» **Given records**
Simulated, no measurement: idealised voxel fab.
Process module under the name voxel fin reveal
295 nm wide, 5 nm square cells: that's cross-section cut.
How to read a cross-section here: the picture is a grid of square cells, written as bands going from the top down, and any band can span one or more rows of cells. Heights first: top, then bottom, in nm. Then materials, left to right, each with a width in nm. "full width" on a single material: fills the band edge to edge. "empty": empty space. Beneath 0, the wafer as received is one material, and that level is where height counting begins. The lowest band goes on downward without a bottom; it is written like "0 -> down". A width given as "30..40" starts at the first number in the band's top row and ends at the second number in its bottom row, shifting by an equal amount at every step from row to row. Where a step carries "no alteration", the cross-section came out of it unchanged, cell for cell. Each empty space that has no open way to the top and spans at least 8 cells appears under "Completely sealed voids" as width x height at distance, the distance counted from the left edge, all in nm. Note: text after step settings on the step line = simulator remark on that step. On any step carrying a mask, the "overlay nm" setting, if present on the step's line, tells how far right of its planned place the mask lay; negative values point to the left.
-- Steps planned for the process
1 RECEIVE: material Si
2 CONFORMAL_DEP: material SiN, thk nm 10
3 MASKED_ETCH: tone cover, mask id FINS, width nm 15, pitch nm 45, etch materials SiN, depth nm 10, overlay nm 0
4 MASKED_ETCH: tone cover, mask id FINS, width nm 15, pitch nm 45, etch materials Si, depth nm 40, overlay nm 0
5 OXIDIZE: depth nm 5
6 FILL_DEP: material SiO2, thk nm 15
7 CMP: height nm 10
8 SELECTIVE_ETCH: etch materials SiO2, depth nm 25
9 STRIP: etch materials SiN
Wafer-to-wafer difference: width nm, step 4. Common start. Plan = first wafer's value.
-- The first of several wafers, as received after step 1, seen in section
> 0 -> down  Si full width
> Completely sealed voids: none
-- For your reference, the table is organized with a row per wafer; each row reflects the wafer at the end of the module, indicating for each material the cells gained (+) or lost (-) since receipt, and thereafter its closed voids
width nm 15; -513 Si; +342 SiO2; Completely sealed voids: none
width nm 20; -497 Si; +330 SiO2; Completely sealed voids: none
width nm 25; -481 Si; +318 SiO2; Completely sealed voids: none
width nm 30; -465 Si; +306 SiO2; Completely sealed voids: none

» **Activity**
After locating the line with "6 FILL_DEP: material SiO2, thk nm 15" above, return that line and every later line through the one with "width nm 25;", word for word and with nothing else.

» **Exercise solution**
6 FILL_DEP: material SiO2, thk nm 15
7 CMP: height nm 10
8 SELECTIVE_ETCH: etch materials SiO2, depth nm 25
9 STRIP: etch materials SiN
Wafer-to-wafer difference: width nm, step 4. Common start. Plan = first wafer's value.
-- The first of several wafers, as received after step 1, seen in section
> 0 -> down  Si full width
> Completely sealed voids: none
-- For your reference, the table is organized with a row per wafer; each row reflects the wafer at the end of the module, indicating for each material the cells gained (+) or lost (-) since receipt, and thereafter its closed voids
width nm 15; -513 Si; +342 SiO2; Completely sealed voids: none
width nm 20; -497 Si; +330 SiO2; Completely sealed voids: none
width nm 25; -481 Si; +318 SiO2; Completely sealed voids: none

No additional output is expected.